### BRIEF
Please copy out the records that follow, word for word.

### INFORMATION
══════

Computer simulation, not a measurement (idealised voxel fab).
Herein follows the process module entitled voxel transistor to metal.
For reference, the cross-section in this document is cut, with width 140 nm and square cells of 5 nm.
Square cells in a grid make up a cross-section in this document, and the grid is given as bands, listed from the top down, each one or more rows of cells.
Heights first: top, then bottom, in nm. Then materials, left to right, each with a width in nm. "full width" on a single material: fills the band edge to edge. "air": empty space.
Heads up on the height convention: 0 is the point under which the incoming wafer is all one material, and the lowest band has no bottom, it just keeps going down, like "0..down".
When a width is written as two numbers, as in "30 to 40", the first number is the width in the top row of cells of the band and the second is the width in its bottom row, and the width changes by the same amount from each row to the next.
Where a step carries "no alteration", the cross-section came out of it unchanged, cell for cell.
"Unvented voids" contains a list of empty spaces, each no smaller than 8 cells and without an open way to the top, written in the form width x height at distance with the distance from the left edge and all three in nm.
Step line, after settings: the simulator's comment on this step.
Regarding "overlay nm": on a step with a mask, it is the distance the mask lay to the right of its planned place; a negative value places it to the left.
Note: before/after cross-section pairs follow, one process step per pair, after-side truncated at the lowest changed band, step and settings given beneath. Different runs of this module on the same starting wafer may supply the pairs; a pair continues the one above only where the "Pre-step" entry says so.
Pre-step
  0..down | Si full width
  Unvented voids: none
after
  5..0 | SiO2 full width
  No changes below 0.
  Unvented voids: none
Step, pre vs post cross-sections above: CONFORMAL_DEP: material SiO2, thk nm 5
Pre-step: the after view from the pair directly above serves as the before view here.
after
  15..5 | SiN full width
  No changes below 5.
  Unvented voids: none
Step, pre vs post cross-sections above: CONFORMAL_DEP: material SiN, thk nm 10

══════

### RESPONSE BOX
Computer simulation, not a measurement (idealised voxel fab).
Herein follows the process module entitled voxel transistor to metal.
For reference, the cross-section in this document is cut, with width 140 nm and square cells of 5 nm.
Square cells in a grid make up a cross-section in this document, and the grid is given as bands, listed from the top down, each one or more rows of cells.
Heights first: top, then bottom, in nm. Then materials, left to right, each with a width in nm. "full width" on a single material: fills the band edge to edge. "air": empty space.
Heads up on the height convention: 0 is the point under which the incoming wafer is all one material, and the lowest band has no bottom, it just keeps going down, like "0..down".
When a width is written as two numbers, as in "30 to 40", the first number is the width in the top row of cells of the band and the second is the width in its bottom row, and the width changes by the same amount from each row to the next.
Where a step carries "no alteration", the cross-section came out of it unchanged, cell for cell.
"Unvented voids" contains a list of empty spaces, each no smaller than 8 cells and without an open way to the top, written in the form width x height at distance with the distance from the left edge and all three in nm.
Step line, after settings: the simulator's comment on this step.
Regarding "overlay nm": on a step with a mask, it is the distance the mask lay to the right of its planned place; a negative value places it to the left.
Note: before/after cross-section pairs follow, one process step per pair, after-side truncated at the lowest changed band, step and settings given beneath. Different runs of this module on the same starting wafer may supply the pairs; a pair continues the one above only where the "Pre-step" entry says so.
Pre-step
  0..down | Si full width
  Unvented voids: none
after
  5..0 | SiO2 full width
  No changes below 0.
  Unvented voids: none
Step, pre vs post cross-sections above: CONFORMAL_DEP: material SiO2, thk nm 5
Pre-step: the after view from the pair directly above serves as the before view here.
after
  15..5 | SiN full width
  No changes below 5.
  Unvented voids: none
Step, pre vs post cross-sections above: CONFORMAL_DEP: material SiN, thk nm 10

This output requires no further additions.